WORK TASK »
Output all of the material exactly; leave out no line.

★ ★ ★ ★ ★ ★ ★
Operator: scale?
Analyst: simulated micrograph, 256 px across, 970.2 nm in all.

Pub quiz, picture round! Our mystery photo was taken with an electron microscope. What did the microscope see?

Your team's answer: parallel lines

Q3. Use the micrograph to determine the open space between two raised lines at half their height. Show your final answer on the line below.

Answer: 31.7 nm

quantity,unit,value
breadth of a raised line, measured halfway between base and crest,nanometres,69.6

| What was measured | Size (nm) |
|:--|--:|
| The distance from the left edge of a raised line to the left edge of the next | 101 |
★ ★ ★ ★ ★ ★ ★

PROBLEM SOLUTION »
Operator: scale?
Analyst: simulated micrograph, 256 px across, 970.2 nm in all.

Pub quiz, picture round! Our mystery photo was taken with an electron microscope. What did the microscope see?

Your team's answer: parallel lines

Q3. Use the micrograph to determine the open space between two raised lines at half their height. Show your final answer on the line below.

Answer: 31.7 nm

quantity,unit,value
breadth of a raised line, measured halfway between base and crest,nanometres,69.6

| What was measured | Size (nm) |
|:--|--:|
| The distance from the left edge of a raised line to the left edge of the next | 101 |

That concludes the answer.